** Extracted material follows **

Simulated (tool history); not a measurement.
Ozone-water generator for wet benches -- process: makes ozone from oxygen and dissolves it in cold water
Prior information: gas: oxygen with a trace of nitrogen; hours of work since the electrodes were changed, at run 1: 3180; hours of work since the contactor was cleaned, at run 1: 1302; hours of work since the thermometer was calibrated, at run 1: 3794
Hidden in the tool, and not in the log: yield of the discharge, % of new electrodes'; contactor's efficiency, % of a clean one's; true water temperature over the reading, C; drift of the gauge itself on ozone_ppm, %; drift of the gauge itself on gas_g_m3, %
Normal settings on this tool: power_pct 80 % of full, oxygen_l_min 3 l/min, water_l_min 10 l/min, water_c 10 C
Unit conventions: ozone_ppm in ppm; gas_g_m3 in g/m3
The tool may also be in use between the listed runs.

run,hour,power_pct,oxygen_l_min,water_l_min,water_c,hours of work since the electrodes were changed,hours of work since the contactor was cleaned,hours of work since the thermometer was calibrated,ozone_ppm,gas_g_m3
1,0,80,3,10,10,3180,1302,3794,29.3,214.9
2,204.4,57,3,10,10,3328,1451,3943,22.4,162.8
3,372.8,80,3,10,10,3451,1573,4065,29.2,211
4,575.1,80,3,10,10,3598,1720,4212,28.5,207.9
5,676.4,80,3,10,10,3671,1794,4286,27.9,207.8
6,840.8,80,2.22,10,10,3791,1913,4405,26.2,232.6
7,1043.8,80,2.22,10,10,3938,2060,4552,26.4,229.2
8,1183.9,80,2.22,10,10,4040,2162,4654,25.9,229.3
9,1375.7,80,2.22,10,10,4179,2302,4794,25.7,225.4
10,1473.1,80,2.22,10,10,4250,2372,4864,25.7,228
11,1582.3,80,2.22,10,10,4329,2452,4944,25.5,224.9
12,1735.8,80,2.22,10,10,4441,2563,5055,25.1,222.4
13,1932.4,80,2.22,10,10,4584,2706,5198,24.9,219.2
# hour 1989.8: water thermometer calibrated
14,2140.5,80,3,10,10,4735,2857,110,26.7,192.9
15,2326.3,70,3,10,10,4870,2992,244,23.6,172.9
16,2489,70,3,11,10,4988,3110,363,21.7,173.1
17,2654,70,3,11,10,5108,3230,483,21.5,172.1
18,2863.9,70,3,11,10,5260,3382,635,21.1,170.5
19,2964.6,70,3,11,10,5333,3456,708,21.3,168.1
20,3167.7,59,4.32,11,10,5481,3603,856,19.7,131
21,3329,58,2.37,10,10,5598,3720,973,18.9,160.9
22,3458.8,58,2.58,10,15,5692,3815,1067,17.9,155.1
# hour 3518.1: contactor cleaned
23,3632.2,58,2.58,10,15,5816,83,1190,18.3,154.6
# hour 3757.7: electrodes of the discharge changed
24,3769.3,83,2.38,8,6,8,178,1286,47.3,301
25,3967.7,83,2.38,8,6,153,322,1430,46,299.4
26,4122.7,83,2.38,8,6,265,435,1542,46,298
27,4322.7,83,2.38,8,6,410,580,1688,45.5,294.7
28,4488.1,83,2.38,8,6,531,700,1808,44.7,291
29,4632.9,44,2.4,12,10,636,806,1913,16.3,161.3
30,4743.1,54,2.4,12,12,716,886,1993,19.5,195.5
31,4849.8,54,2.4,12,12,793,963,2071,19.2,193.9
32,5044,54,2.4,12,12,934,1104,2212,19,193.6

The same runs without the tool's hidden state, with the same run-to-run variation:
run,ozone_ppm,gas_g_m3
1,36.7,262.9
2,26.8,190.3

** End of Extracted material **

*Action item*.
Reproduce exactly the section above that begins at the line containing "8,1183.9,80,2.22,10,10,4040,2162,4654,25.9,229.3" and ends at the line containing "19,2964.6,70,3,11,10,5333,3456,708,21.3,168.1", leaving out all other lines.

*Task solution*.
8,1183.9,80,2.22,10,10,4040,2162,4654,25.9,229.3
9,1375.7,80,2.22,10,10,4179,2302,4794,25.7,225.4
10,1473.1,80,2.22,10,10,4250,2372,4864,25.7,228
11,1582.3,80,2.22,10,10,4329,2452,4944,25.5,224.9
12,1735.8,80,2.22,10,10,4441,2563,5055,25.1,222.4
13,1932.4,80,2.22,10,10,4584,2706,5198,24.9,219.2
# hour 1989.8: water thermometer calibrated
14,2140.5,80,3,10,10,4735,2857,110,26.7,192.9
15,2326.3,70,3,10,10,4870,2992,244,23.6,172.9
16,2489,70,3,11,10,4988,3110,363,21.7,173.1
17,2654,70,3,11,10,5108,3230,483,21.5,172.1
18,2863.9,70,3,11,10,5260,3382,635,21.1,170.5
19,2964.6,70,3,11,10,5333,3456,708,21.3,168.1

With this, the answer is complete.